□ □ □ □ □

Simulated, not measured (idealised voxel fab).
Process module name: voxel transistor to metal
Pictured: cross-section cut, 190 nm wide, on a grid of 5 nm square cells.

□ □ □ □ □

▶ [Required action] In the lines above, every record is to be repeated exactly.

▶ [Task solution]
Simulated, not measured (idealised voxel fab).
Process module name: voxel transistor to metal
Pictured: cross-section cut, 190 nm wide, on a grid of 5 nm square cells.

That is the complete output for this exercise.